*** Block opens ***
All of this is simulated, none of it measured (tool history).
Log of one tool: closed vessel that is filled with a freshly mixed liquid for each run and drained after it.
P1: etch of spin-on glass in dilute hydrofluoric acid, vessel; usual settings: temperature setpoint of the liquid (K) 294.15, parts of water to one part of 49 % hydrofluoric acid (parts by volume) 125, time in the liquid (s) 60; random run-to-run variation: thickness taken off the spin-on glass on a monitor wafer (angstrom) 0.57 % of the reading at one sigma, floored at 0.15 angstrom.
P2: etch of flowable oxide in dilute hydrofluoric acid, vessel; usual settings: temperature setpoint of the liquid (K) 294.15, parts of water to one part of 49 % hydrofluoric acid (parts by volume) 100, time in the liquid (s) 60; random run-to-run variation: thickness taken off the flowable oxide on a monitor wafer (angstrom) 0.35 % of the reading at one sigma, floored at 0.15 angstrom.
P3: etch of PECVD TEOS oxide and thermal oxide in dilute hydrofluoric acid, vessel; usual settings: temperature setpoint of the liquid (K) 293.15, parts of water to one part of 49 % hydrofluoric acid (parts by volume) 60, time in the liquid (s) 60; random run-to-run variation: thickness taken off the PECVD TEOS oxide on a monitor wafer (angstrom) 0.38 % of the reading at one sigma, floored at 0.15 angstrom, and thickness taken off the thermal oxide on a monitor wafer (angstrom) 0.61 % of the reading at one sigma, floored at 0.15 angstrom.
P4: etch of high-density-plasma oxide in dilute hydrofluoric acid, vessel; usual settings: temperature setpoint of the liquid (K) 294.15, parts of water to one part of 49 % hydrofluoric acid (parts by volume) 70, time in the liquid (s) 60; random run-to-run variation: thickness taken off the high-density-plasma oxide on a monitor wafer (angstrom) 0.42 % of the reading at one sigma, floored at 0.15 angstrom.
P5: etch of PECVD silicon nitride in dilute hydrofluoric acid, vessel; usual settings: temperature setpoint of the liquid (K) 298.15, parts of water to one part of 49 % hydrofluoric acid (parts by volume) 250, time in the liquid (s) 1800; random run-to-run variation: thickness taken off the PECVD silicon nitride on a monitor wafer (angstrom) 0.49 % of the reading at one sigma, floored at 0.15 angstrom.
*** Block closes ***

> _REQUIRED ACTION_: Reproduce the listing word for word from its first line up to and including the line with "P2: etch of". Give no other lines.

> _EXPECTED ANSWER_:
All of this is simulated, none of it measured (tool history).
Log of one tool: closed vessel that is filled with a freshly mixed liquid for each run and drained after it.
P1: etch of spin-on glass in dilute hydrofluoric acid, vessel; usual settings: temperature setpoint of the liquid (K) 294.15, parts of water to one part of 49 % hydrofluoric acid (parts by volume) 125, time in the liquid (s) 60; random run-to-run variation: thickness taken off the spin-on glass on a monitor wafer (angstrom) 0.57 % of the reading at one sigma, floored at 0.15 angstrom.
P2: etch of flowable oxide in dilute hydrofluoric acid, vessel; usual settings: temperature setpoint of the liquid (K) 294.15, parts of water to one part of 49 % hydrofluoric acid (parts by volume) 100, time in the liquid (s) 60; random run-to-run variation: thickness taken off the flowable oxide on a monitor wafer (angstrom) 0.35 % of the reading at one sigma, floored at 0.15 angstrom.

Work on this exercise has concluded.